== Extracted information
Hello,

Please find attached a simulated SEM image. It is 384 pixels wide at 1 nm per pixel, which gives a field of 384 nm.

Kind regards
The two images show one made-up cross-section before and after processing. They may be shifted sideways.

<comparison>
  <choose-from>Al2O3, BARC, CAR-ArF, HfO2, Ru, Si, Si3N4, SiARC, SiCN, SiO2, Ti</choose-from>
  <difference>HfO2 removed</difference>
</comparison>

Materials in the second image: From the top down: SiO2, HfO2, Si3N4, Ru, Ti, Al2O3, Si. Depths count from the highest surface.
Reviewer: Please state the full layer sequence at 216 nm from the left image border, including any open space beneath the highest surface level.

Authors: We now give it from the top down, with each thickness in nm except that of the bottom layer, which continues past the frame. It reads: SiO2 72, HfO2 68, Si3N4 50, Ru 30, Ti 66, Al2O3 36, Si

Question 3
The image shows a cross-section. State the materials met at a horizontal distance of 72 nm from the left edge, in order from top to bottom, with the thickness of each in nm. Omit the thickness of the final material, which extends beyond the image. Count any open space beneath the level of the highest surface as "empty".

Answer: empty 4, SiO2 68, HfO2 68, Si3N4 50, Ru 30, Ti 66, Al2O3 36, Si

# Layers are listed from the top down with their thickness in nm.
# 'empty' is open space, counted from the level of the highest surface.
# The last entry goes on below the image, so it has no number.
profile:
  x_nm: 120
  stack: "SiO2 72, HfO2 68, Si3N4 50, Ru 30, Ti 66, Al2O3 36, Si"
====

• [Required action] Copy the lines of the data above exactly as written, beginning with the line containing "The image shows" and ending with the line containing "Answer: empty 4, SiO2", and leave out all other lines.

• [Written response]
The image shows a cross-section. State the materials met at a horizontal distance of 72 nm from the left edge, in order from top to bottom, with the thickness of each in nm. Omit the thickness of the final material, which extends beyond the image. Count any open space beneath the level of the highest surface as "empty".

Answer: empty 4, SiO2 68, HfO2 68, Si3N4 50, Ru 30, Ti 66, Al2O3 36, Si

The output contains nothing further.